*Excerpted data*
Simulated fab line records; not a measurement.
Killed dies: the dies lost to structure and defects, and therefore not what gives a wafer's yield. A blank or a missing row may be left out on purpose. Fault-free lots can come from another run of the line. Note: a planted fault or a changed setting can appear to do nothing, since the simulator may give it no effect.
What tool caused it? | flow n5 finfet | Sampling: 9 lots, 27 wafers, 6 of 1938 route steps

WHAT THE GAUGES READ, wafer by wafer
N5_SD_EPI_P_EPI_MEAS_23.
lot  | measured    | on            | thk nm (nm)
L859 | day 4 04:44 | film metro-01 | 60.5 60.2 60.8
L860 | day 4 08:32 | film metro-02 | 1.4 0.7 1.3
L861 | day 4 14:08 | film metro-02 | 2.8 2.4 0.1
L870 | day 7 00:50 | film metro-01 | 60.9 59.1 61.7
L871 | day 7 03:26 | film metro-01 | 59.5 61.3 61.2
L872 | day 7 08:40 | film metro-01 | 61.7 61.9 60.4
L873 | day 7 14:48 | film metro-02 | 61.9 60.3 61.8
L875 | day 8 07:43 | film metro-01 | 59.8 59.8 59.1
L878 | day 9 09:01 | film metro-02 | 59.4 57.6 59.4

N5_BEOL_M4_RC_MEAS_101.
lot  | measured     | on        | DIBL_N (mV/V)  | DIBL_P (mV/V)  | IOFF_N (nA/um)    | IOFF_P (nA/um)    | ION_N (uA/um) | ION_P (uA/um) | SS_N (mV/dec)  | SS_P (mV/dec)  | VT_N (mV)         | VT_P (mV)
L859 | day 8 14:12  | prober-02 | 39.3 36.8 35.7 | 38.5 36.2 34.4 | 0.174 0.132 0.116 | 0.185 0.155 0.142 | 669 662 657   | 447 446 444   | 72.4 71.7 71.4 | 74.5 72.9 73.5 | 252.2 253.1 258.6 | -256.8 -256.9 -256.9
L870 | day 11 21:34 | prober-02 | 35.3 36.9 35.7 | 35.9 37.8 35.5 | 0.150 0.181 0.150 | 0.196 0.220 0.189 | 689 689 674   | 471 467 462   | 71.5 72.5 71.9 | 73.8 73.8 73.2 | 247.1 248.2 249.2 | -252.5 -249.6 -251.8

*Work instruction*
Out of the data above, transcribe exactly and only the lines starting with the line that has "Killed dies: the" and going on through the line that has "N5_SD_EPI_P_EPI_MEAS_23.", both included.

*Worked solution*
Killed dies: the dies lost to structure and defects, and therefore not what gives a wafer's yield. A blank or a missing row may be left out on purpose. Fault-free lots can come from another run of the line. Note: a planted fault or a changed setting can appear to do nothing, since the simulator may give it no effect.
What tool caused it? | flow n5 finfet | Sampling: 9 lots, 27 wafers, 6 of 1938 route steps

WHAT THE GAUGES READ, wafer by wafer
N5_SD_EPI_P_EPI_MEAS_23.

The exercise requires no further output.